━━━━━━━━━━━━━━━━━━━━

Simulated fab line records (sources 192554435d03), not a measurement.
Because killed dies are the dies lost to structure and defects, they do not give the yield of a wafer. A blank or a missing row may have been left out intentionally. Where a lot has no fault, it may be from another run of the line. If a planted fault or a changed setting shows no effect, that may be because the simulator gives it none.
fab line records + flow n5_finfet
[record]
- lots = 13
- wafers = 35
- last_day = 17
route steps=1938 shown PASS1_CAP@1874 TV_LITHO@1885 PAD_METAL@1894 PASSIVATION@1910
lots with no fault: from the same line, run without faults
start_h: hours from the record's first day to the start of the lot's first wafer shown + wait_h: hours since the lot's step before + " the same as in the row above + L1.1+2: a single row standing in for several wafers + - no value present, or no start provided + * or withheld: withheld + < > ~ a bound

━━━━━━━━━━━━━━━━━━━━

__Work item__
Copy out the entire material exactly.

__Answer box__
Simulated fab line records (sources 192554435d03), not a measurement.
Because killed dies are the dies lost to structure and defects, they do not give the yield of a wafer. A blank or a missing row may have been left out intentionally. Where a lot has no fault, it may be from another run of the line. If a planted fault or a changed setting shows no effect, that may be because the simulator gives it none.
fab line records + flow n5_finfet
[record]
- lots = 13
- wafers = 35
- last_day = 17
route steps=1938 shown PASS1_CAP@1874 TV_LITHO@1885 PAD_METAL@1894 PASSIVATION@1910
lots with no fault: from the same line, run without faults
start_h: hours from the record's first day to the start of the lot's first wafer shown + wait_h: hours since the lot's step before + " the same as in the row above + L1.1+2: a single row standing in for several wafers + - no value present, or no start provided + * or withheld: withheld + < > ~ a bound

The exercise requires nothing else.